▶ [Entries provided]:
##############################

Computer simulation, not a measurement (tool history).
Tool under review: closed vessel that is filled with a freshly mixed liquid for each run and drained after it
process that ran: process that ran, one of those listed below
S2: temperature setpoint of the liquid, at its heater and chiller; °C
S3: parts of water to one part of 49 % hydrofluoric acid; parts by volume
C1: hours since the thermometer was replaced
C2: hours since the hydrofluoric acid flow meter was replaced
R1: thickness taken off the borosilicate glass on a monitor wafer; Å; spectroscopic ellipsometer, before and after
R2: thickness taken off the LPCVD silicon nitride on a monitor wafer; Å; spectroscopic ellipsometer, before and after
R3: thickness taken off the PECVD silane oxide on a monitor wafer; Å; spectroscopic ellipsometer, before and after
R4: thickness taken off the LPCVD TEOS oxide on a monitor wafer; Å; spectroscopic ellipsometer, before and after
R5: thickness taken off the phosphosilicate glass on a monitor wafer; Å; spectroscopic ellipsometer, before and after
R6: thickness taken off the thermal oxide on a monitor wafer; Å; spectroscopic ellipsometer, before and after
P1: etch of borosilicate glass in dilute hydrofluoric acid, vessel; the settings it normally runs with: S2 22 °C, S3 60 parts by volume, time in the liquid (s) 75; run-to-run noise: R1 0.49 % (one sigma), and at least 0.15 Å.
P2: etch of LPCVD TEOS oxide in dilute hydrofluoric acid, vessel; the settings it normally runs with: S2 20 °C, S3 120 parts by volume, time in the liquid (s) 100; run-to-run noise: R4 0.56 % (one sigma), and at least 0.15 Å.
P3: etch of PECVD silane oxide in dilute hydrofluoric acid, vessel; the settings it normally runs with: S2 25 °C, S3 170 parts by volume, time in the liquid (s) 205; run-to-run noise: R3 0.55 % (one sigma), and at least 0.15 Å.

##############################

▶ [Work order]: Please return the lines above exactly, from the first one down to the line with "S2: temperature setpoint", and stop after that line.

▶ [Response area]:
Computer simulation, not a measurement (tool history).
Tool under review: closed vessel that is filled with a freshly mixed liquid for each run and drained after it
process that ran: process that ran, one of those listed below
S2: temperature setpoint of the liquid, at its heater and chiller; °C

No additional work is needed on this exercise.